-------- DATASET CONTENT
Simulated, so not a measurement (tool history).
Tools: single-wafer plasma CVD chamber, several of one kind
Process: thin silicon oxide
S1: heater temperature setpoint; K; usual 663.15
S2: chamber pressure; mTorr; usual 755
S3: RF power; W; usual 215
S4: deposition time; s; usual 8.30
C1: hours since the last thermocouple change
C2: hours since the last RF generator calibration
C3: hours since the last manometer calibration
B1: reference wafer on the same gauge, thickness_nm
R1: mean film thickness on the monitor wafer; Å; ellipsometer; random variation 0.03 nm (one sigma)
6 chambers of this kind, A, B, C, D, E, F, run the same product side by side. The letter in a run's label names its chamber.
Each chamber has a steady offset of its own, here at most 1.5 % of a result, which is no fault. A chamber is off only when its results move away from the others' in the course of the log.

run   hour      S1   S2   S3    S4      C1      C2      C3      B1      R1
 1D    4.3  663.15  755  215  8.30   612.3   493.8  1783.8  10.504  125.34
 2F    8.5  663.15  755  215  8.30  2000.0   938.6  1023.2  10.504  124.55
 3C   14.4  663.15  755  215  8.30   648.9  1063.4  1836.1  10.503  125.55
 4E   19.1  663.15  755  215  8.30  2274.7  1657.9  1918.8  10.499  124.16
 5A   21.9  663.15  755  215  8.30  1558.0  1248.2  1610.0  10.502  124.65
----------------

▶ WORK ITEM:
Copy the lines above exactly, beginning at the line that has "R1: mean film" and stopping after the line that has "6 chambers of", and omit the rest.

▶ WRITTEN REPLY:
R1: mean film thickness on the monitor wafer; Å; ellipsometer; random variation 0.03 nm (one sigma)
6 chambers of this kind, A, B, C, D, E, F, run the same product side by side. The letter in a run's label names its chamber.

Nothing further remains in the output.